• _Data to examine_
+===+

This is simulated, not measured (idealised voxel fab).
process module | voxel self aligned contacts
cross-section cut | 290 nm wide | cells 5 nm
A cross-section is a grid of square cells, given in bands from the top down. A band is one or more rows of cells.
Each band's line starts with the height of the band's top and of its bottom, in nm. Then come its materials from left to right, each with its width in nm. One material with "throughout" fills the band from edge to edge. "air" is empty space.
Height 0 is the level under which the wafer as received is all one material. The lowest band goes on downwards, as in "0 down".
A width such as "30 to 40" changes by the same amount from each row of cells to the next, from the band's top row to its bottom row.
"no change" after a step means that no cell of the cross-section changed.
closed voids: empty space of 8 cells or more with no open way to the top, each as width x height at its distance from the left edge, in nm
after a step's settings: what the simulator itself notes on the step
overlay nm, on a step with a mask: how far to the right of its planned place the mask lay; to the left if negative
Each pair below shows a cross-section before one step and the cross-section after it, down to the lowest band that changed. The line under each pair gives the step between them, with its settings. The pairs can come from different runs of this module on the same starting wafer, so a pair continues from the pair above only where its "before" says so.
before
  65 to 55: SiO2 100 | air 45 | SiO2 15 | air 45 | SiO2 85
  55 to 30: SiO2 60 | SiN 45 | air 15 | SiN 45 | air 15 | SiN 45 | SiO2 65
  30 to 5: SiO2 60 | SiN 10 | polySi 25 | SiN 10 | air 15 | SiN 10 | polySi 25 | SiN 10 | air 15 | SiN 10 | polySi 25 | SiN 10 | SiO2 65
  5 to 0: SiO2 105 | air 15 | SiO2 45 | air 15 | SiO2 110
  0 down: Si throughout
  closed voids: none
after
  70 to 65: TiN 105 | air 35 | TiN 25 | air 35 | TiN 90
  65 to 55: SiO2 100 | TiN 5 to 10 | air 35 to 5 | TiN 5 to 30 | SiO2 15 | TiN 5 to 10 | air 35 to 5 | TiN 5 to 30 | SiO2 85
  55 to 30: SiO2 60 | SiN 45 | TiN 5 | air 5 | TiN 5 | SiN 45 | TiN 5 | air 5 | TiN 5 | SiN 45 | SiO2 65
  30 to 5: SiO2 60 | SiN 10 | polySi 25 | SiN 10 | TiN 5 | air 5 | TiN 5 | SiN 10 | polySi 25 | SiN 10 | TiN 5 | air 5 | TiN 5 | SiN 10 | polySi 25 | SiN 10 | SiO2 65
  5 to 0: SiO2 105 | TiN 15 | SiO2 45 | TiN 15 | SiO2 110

+===+

• _Exercise_
Please copy, exactly and with nothing else, the lines above beginning at the line that has "cross-section cut | 290 nm wide | cells 5 nm" and ending with the line that has "closed voids: empty".

• _Problem solution_
cross-section cut | 290 nm wide | cells 5 nm
A cross-section is a grid of square cells, given in bands from the top down. A band is one or more rows of cells.
Each band's line starts with the height of the band's top and of its bottom, in nm. Then come its materials from left to right, each with its width in nm. One material with "throughout" fills the band from edge to edge. "air" is empty space.
Height 0 is the level under which the wafer as received is all one material. The lowest band goes on downwards, as in "0 down".
A width such as "30 to 40" changes by the same amount from each row of cells to the next, from the band's top row to its bottom row.
"no change" after a step means that no cell of the cross-section changed.
closed voids: empty space of 8 cells or more with no open way to the top, each as width x height at its distance from the left edge, in nm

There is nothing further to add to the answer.